[WORK TASK]
The expected answer is the set of lines in the data below between the line holding "Cause: step 2, PVD: thickness" and the line holding "field: A +25", inclusive, written out exactly.

[ENTRIES SUPPLIED]
═══

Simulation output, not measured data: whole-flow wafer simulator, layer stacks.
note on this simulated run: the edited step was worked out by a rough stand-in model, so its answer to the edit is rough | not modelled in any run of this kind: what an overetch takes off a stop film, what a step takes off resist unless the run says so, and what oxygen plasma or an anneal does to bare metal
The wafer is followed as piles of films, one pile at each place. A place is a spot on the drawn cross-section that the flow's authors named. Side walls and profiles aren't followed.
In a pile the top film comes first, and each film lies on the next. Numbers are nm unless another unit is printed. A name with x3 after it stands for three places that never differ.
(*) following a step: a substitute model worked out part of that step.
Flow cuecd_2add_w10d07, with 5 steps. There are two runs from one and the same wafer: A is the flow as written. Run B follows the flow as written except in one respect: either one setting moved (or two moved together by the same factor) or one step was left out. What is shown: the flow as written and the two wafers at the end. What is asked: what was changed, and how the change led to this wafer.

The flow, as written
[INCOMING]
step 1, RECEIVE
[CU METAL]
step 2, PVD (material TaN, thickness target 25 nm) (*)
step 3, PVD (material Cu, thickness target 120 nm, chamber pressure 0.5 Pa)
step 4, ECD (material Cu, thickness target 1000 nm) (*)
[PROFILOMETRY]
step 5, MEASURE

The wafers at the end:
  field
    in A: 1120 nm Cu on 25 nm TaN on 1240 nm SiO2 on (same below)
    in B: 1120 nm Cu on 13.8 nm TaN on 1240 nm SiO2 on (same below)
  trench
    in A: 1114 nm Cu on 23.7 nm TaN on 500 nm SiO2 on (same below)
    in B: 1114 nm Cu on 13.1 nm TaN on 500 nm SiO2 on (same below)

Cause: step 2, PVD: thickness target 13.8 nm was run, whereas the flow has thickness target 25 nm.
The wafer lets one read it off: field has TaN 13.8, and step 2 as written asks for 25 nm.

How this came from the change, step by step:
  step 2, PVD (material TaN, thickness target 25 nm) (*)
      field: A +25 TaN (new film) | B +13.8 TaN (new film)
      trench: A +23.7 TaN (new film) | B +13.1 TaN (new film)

═══

[SOLUTION]
Cause: step 2, PVD: thickness target 13.8 nm was run, whereas the flow has thickness target 25 nm.
The wafer lets one read it off: field has TaN 13.8, and step 2 as written asks for 25 nm.

How this came from the change, step by step:
  step 2, PVD (material TaN, thickness target 25 nm) (*)
      field: A +25 TaN (new film) | B +13.8 TaN (new film)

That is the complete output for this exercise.